ACTIVITY = Return every line of the listing exactly as written.

(RECORDS PROVIDED Opens)

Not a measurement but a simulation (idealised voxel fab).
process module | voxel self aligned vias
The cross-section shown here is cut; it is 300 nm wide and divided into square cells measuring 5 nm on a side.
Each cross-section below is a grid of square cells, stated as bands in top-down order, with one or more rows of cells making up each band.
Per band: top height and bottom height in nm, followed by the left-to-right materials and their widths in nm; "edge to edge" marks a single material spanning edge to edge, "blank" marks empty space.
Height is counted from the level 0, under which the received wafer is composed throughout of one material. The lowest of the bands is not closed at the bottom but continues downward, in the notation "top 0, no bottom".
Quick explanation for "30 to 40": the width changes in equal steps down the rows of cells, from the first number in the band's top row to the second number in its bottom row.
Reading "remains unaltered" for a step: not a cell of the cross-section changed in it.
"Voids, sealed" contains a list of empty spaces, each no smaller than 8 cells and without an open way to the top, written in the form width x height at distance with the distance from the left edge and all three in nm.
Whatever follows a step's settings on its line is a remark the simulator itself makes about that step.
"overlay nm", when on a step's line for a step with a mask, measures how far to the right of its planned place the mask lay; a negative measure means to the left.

(RECORDS PROVIDED Closes)

SOLUTION =
Not a measurement but a simulation (idealised voxel fab).
process module | voxel self aligned vias
The cross-section shown here is cut; it is 300 nm wide and divided into square cells measuring 5 nm on a side.
Each cross-section below is a grid of square cells, stated as bands in top-down order, with one or more rows of cells making up each band.
Per band: top height and bottom height in nm, followed by the left-to-right materials and their widths in nm; "edge to edge" marks a single material spanning edge to edge, "blank" marks empty space.
Height is counted from the level 0, under which the received wafer is composed throughout of one material. The lowest of the bands is not closed at the bottom but continues downward, in the notation "top 0, no bottom".
Quick explanation for "30 to 40": the width changes in equal steps down the rows of cells, from the first number in the band's top row to the second number in its bottom row.
Reading "remains unaltered" for a step: not a cell of the cross-section changed in it.
"Voids, sealed" contains a list of empty spaces, each no smaller than 8 cells and without an open way to the top, written in the form width x height at distance with the distance from the left edge and all three in nm.
Whatever follows a step's settings on its line is a remark the simulator itself makes about that step.
"overlay nm", when on a step's line for a step with a mask, measures how far to the right of its planned place the mask lay; a negative measure means to the left.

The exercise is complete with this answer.